▶ _Requirement_
Quote verbatim the span of lines that begins the listing below and closes with the line containing "start_h: start of".

_ _ _ _

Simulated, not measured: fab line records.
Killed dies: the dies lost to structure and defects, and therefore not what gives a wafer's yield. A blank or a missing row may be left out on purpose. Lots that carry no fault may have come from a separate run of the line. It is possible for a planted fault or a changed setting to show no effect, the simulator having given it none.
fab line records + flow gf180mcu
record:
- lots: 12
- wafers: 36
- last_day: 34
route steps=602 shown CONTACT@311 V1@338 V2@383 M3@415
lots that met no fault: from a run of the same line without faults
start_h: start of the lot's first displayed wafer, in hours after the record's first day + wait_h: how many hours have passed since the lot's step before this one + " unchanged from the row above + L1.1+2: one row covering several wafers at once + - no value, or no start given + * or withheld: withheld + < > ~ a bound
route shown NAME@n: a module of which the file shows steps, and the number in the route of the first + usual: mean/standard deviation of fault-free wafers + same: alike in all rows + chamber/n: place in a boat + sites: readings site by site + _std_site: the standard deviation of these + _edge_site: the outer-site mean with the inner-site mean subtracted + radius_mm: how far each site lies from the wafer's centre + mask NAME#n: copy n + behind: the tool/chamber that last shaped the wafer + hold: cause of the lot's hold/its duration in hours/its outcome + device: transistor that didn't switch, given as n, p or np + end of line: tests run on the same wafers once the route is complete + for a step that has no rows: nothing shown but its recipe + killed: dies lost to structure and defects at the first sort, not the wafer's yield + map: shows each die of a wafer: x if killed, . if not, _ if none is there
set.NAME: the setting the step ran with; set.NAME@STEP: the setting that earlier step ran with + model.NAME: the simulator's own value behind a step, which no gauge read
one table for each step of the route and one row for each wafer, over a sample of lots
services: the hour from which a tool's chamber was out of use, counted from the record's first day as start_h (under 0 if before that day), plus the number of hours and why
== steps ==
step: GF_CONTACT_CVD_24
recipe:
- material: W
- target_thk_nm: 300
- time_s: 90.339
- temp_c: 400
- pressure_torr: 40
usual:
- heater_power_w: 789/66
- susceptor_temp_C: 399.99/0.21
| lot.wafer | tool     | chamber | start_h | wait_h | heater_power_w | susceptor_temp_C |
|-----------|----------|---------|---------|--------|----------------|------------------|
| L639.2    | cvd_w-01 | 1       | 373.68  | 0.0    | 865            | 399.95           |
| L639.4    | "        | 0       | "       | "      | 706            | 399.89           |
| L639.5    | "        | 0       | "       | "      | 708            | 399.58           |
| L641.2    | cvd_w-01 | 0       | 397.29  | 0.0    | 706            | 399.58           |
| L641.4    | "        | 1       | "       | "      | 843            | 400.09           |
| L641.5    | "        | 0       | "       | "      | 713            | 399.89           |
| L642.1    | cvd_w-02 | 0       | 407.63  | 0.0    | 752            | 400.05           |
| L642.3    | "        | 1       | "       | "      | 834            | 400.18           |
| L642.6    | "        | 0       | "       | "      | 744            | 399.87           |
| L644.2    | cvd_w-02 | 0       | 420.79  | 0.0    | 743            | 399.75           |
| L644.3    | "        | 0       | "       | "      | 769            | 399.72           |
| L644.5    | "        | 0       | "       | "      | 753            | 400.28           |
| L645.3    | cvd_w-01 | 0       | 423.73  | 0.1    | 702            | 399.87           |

_ _ _ _

▶ _Task answer_
Simulated, not measured: fab line records.
Killed dies: the dies lost to structure and defects, and therefore not what gives a wafer's yield. A blank or a missing row may be left out on purpose. Lots that carry no fault may have come from a separate run of the line. It is possible for a planted fault or a changed setting to show no effect, the simulator having given it none.
fab line records + flow gf180mcu
record:
- lots: 12
- wafers: 36
- last_day: 34
route steps=602 shown CONTACT@311 V1@338 V2@383 M3@415
lots that met no fault: from a run of the same line without faults
start_h: start of the lot's first displayed wafer, in hours after the record's first day + wait_h: how many hours have passed since the lot's step before this one + " unchanged from the row above + L1.1+2: one row covering several wafers at once + - no value, or no start given + * or withheld: withheld + < > ~ a bound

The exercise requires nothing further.